* WORK REQUEST: Please transcribe each of the records exactly as given.

========================================
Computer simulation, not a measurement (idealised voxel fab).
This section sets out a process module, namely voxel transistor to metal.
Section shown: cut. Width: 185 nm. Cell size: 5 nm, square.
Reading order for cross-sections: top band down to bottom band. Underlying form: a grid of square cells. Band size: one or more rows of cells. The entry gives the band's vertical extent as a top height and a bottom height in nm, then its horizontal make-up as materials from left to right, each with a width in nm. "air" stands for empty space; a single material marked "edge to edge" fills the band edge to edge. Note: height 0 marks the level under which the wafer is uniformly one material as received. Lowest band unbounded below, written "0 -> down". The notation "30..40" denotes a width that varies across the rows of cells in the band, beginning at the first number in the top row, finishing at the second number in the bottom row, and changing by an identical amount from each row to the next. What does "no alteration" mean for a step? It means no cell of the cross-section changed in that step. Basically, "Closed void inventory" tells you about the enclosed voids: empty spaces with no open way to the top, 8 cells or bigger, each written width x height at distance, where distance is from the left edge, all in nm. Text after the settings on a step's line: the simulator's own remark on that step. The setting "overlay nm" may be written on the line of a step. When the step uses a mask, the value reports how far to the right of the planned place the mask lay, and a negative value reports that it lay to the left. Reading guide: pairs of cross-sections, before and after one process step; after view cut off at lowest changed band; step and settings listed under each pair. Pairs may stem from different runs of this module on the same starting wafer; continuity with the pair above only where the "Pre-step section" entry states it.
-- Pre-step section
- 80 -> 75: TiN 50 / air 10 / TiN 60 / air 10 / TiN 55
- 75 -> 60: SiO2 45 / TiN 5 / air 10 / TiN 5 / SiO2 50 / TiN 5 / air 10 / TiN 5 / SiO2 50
========================================

* WRITTEN REPLY:
Computer simulation, not a measurement (idealised voxel fab).
This section sets out a process module, namely voxel transistor to metal.
Section shown: cut. Width: 185 nm. Cell size: 5 nm, square.
Reading order for cross-sections: top band down to bottom band. Underlying form: a grid of square cells. Band size: one or more rows of cells. The entry gives the band's vertical extent as a top height and a bottom height in nm, then its horizontal make-up as materials from left to right, each with a width in nm. "air" stands for empty space; a single material marked "edge to edge" fills the band edge to edge. Note: height 0 marks the level under which the wafer is uniformly one material as received. Lowest band unbounded below, written "0 -> down". The notation "30..40" denotes a width that varies across the rows of cells in the band, beginning at the first number in the top row, finishing at the second number in the bottom row, and changing by an identical amount from each row to the next. What does "no alteration" mean for a step? It means no cell of the cross-section changed in that step. Basically, "Closed void inventory" tells you about the enclosed voids: empty spaces with no open way to the top, 8 cells or bigger, each written width x height at distance, where distance is from the left edge, all in nm. Text after the settings on a step's line: the simulator's own remark on that step. The setting "overlay nm" may be written on the line of a step. When the step uses a mask, the value reports how far to the right of the planned place the mask lay, and a negative value reports that it lay to the left. Reading guide: pairs of cross-sections, before and after one process step; after view cut off at lowest changed band; step and settings listed under each pair. Pairs may stem from different runs of this module on the same starting wafer; continuity with the pair above only where the "Pre-step section" entry states it.
-- Pre-step section
- 80 -> 75: TiN 50 / air 10 / TiN 60 / air 10 / TiN 55
- 75 -> 60: SiO2 45 / TiN 5 / air 10 / TiN 5 / SiO2 50 / TiN 5 / air 10 / TiN 5 / SiO2 50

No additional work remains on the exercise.